→ Brief: Each line of the material must be returned exactly.

────────

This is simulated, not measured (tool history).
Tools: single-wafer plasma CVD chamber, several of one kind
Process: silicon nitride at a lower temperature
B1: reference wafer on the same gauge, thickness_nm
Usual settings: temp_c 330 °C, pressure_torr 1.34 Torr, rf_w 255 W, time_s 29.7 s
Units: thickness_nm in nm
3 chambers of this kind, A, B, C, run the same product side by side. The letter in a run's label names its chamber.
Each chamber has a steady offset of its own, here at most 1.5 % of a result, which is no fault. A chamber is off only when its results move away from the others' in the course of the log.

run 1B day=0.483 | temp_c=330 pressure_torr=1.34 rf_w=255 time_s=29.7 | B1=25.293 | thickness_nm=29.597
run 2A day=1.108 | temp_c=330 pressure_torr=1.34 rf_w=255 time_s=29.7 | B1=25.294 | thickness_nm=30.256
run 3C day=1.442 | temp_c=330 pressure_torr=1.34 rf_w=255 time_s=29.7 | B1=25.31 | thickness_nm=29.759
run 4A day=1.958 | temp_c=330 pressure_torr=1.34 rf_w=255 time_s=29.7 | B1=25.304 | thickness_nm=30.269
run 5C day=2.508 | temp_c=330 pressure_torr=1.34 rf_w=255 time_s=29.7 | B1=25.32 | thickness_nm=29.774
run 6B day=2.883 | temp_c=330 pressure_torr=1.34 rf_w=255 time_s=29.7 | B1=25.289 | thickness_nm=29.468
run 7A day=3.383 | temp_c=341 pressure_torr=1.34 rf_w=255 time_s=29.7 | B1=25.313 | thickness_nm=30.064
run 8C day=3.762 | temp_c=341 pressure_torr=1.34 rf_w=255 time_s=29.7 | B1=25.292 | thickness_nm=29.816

────────

→ Result:
This is simulated, not measured (tool history).
Tools: single-wafer plasma CVD chamber, several of one kind
Process: silicon nitride at a lower temperature
B1: reference wafer on the same gauge, thickness_nm
Usual settings: temp_c 330 °C, pressure_torr 1.34 Torr, rf_w 255 W, time_s 29.7 s
Units: thickness_nm in nm
3 chambers of this kind, A, B, C, run the same product side by side. The letter in a run's label names its chamber.
Each chamber has a steady offset of its own, here at most 1.5 % of a result, which is no fault. A chamber is off only when its results move away from the others' in the course of the log.

run 1B day=0.483 | temp_c=330 pressure_torr=1.34 rf_w=255 time_s=29.7 | B1=25.293 | thickness_nm=29.597
run 2A day=1.108 | temp_c=330 pressure_torr=1.34 rf_w=255 time_s=29.7 | B1=25.294 | thickness_nm=30.256
run 3C day=1.442 | temp_c=330 pressure_torr=1.34 rf_w=255 time_s=29.7 | B1=25.31 | thickness_nm=29.759
run 4A day=1.958 | temp_c=330 pressure_torr=1.34 rf_w=255 time_s=29.7 | B1=25.304 | thickness_nm=30.269
run 5C day=2.508 | temp_c=330 pressure_torr=1.34 rf_w=255 time_s=29.7 | B1=25.32 | thickness_nm=29.774
run 6B day=2.883 | temp_c=330 pressure_torr=1.34 rf_w=255 time_s=29.7 | B1=25.289 | thickness_nm=29.468
run 7A day=3.383 | temp_c=341 pressure_torr=1.34 rf_w=255 time_s=29.7 | B1=25.313 | thickness_nm=30.064
run 8C day=3.762 | temp_c=341 pressure_torr=1.34 rf_w=255 time_s=29.7 | B1=25.292 | thickness_nm=29.816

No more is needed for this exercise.